- **WORK ITEM**: Quote every entry word for word.

- **EXTRACTED ENTRIES**:
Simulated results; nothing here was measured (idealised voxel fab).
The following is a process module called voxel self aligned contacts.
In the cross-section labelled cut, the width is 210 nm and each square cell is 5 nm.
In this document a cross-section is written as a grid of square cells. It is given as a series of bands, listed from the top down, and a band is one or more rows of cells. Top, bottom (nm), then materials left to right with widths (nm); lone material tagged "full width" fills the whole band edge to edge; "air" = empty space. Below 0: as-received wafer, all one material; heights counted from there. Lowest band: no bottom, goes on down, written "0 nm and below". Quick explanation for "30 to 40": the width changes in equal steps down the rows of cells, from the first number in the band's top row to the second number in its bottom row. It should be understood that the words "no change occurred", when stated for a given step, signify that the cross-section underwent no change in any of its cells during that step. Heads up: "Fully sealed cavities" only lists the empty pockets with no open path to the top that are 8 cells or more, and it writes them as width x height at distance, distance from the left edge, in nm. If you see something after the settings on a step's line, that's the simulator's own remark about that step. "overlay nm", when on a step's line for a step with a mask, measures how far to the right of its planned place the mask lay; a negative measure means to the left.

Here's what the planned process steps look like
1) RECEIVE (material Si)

- **SOLUTION**:
Simulated results; nothing here was measured (idealised voxel fab).
The following is a process module called voxel self aligned contacts.
In the cross-section labelled cut, the width is 210 nm and each square cell is 5 nm.
In this document a cross-section is written as a grid of square cells. It is given as a series of bands, listed from the top down, and a band is one or more rows of cells. Top, bottom (nm), then materials left to right with widths (nm); lone material tagged "full width" fills the whole band edge to edge; "air" = empty space. Below 0: as-received wafer, all one material; heights counted from there. Lowest band: no bottom, goes on down, written "0 nm and below". Quick explanation for "30 to 40": the width changes in equal steps down the rows of cells, from the first number in the band's top row to the second number in its bottom row. It should be understood that the words "no change occurred", when stated for a given step, signify that the cross-section underwent no change in any of its cells during that step. Heads up: "Fully sealed cavities" only lists the empty pockets with no open path to the top that are 8 cells or more, and it writes them as width x height at distance, distance from the left edge, in nm. If you see something after the settings on a step's line, that's the simulator's own remark about that step. "overlay nm", when on a step's line for a step with a mask, measures how far to the right of its planned place the mask lay; a negative measure means to the left.

Here's what the planned process steps look like
1) RECEIVE (material Si)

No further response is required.